Task item:
Retype the records that follow, every line exactly as written.

>>>

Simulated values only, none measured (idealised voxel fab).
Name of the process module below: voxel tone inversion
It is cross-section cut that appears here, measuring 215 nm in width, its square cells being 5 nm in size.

<<<

Solution:
Simulated values only, none measured (idealised voxel fab).
Name of the process module below: voxel tone inversion
It is cross-section cut that appears here, measuring 215 nm in width, its square cells being 5 nm in size.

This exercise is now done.